The data:
====
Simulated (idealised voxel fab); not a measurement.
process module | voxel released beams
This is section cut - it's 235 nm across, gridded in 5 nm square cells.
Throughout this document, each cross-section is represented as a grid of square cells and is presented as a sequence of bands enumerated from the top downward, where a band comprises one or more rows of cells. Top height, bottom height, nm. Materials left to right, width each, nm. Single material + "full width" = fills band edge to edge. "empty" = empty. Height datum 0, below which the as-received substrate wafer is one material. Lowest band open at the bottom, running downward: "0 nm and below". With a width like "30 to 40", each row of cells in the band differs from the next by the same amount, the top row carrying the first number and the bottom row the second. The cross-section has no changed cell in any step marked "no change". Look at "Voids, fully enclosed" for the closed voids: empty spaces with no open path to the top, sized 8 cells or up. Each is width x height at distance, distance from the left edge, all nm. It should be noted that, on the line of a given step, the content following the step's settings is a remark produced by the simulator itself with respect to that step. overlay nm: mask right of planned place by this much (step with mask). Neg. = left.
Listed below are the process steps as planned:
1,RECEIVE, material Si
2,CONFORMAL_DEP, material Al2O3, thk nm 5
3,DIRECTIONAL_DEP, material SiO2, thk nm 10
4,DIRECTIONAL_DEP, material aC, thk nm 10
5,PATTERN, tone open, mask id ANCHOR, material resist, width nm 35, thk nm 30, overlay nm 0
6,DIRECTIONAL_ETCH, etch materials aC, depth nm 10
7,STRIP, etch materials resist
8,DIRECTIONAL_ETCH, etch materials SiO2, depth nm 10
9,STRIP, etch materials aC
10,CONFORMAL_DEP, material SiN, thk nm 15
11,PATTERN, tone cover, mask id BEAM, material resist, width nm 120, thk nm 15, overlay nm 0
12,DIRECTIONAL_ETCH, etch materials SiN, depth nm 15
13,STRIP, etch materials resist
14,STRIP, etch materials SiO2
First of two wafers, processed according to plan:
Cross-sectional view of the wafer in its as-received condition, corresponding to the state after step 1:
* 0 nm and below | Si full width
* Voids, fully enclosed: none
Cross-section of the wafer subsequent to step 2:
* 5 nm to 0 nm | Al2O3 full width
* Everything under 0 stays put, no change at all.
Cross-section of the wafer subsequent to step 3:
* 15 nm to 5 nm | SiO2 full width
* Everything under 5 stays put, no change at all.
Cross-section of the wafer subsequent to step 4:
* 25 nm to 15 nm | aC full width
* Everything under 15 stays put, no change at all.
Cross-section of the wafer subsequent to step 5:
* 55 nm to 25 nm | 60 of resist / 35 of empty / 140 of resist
====

Assignment:
Output the records above exactly, from their first line through the line that contains "This is section", and add nothing.

Task answer:
Simulated (idealised voxel fab); not a measurement.
process module | voxel released beams
This is section cut - it's 235 nm across, gridded in 5 nm square cells.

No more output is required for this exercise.